• [AVAILABLE DATA]:
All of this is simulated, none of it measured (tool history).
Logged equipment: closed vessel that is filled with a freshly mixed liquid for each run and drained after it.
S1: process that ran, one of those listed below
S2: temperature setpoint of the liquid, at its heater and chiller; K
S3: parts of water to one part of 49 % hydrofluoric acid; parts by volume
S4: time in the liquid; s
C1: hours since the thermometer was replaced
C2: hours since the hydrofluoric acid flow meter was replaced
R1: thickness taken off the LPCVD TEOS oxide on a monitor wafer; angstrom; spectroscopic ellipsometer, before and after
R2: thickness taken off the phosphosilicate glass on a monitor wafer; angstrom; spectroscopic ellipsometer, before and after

• [REQUIRED ACTION]: Take the data above and return it exactly.

• [EXERCISE RESPONSE]:
All of this is simulated, none of it measured (tool history).
Logged equipment: closed vessel that is filled with a freshly mixed liquid for each run and drained after it.
S1: process that ran, one of those listed below
S2: temperature setpoint of the liquid, at its heater and chiller; K
S3: parts of water to one part of 49 % hydrofluoric acid; parts by volume
S4: time in the liquid; s
C1: hours since the thermometer was replaced
C2: hours since the hydrofluoric acid flow meter was replaced
R1: thickness taken off the LPCVD TEOS oxide on a monitor wafer; angstrom; spectroscopic ellipsometer, before and after
R2: thickness taken off the phosphosilicate glass on a monitor wafer; angstrom; spectroscopic ellipsometer, before and after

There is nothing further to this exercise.